PROVIDED INFORMATION:
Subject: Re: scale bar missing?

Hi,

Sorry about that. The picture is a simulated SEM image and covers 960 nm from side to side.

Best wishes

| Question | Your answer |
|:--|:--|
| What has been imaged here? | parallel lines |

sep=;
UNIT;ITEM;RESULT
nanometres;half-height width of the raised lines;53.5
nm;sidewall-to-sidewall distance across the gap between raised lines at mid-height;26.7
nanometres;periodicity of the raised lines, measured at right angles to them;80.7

ASSIGNED TASK:
Copy out every entry above exactly.

RESPONSE AREA:
Subject: Re: scale bar missing?

Hi,

Sorry about that. The picture is a simulated SEM image and covers 960 nm from side to side.

Best wishes

| Question | Your answer |
|:--|:--|
| What has been imaged here? | parallel lines |

sep=;
UNIT;ITEM;RESULT
nanometres;half-height width of the raised lines;53.5
nm;sidewall-to-sidewall distance across the gap between raised lines at mid-height;26.7
nanometres;periodicity of the raised lines, measured at right angles to them;80.7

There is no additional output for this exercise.